REQUIRED ACTION:
Answer with the exact lines of the following material from the one containing "the authors' place" through the one containing "(+) after a", both end lines included.

START INFORMATION
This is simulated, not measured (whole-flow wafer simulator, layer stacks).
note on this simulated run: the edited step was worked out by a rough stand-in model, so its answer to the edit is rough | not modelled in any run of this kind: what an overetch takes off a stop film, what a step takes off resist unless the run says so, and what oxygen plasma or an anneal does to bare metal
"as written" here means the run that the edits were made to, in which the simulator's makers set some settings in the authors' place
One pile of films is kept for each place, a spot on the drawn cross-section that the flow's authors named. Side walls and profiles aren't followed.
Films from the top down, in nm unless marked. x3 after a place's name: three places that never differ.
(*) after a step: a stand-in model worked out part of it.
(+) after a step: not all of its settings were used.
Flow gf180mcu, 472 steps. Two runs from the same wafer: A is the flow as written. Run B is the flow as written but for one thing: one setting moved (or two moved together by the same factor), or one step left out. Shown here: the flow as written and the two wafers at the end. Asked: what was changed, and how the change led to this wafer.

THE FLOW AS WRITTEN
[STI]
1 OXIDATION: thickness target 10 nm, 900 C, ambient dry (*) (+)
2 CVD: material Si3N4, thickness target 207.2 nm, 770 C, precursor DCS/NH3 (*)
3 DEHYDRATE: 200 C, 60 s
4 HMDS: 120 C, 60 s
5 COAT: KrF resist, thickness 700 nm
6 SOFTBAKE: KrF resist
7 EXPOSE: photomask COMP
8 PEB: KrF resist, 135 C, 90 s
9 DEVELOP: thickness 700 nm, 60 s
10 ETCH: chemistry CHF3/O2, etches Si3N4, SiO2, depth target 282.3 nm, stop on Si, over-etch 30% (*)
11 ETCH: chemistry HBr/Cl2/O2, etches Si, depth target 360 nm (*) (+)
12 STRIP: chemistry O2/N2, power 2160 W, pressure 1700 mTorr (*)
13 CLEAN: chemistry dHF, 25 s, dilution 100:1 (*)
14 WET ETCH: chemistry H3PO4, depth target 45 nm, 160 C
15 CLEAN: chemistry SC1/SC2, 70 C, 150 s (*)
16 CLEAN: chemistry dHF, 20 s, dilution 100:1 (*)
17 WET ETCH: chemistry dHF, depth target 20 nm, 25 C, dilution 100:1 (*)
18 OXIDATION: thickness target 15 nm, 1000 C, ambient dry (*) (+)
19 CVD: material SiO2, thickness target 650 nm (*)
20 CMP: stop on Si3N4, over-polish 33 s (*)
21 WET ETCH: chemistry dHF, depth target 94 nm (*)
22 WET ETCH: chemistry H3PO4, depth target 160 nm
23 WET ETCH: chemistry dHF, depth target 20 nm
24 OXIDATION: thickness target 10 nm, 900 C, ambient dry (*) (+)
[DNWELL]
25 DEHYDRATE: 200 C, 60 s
END INFORMATION

EXERCISE OUTPUT:
"as written" here means the run that the edits were made to, in which the simulator's makers set some settings in the authors' place
One pile of films is kept for each place, a spot on the drawn cross-section that the flow's authors named. Side walls and profiles aren't followed.
Films from the top down, in nm unless marked. x3 after a place's name: three places that never differ.
(*) after a step: a stand-in model worked out part of it.
(+) after a step: not all of its settings were used.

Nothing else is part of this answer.